▸ REQUIREMENT
The answer is all of the data, repeated exactly.

▸ DATA FOR ANALYSIS
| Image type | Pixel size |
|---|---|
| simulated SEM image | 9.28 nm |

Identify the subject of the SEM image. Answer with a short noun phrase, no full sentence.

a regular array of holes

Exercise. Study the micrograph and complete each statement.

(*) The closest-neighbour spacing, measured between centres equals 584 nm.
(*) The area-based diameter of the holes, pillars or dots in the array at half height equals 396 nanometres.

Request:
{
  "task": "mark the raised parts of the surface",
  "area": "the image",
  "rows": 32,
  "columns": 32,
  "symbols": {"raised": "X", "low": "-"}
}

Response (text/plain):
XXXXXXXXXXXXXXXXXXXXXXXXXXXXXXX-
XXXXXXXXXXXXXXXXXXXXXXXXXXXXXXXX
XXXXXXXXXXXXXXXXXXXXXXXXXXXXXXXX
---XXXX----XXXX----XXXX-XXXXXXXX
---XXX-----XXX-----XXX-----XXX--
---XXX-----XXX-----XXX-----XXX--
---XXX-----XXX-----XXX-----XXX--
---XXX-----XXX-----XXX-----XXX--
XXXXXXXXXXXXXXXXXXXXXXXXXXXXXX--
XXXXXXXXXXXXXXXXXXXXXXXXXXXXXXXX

▸ YOUR SOLUTION
| Image type | Pixel size |
|---|---|
| simulated SEM image | 9.28 nm |

Identify the subject of the SEM image. Answer with a short noun phrase, no full sentence.

a regular array of holes

Exercise. Study the micrograph and complete each statement.

(*) The closest-neighbour spacing, measured between centres equals 584 nm.
(*) The area-based diameter of the holes, pillars or dots in the array at half height equals 396 nanometres.

Request:
{
  "task": "mark the raised parts of the surface",
  "area": "the image",
  "rows": 32,
  "columns": 32,
  "symbols": {"raised": "X", "low": "-"}
}

Response (text/plain):
XXXXXXXXXXXXXXXXXXXXXXXXXXXXXXX-
XXXXXXXXXXXXXXXXXXXXXXXXXXXXXXXX
XXXXXXXXXXXXXXXXXXXXXXXXXXXXXXXX
---XXXX----XXXX----XXXX-XXXXXXXX
---XXX-----XXX-----XXX-----XXX--
---XXX-----XXX-----XXX-----XXX--
---XXX-----XXX-----XXX-----XXX--
---XXX-----XXX-----XXX-----XXX--
XXXXXXXXXXXXXXXXXXXXXXXXXXXXXX--
XXXXXXXXXXXXXXXXXXXXXXXXXXXXXXXX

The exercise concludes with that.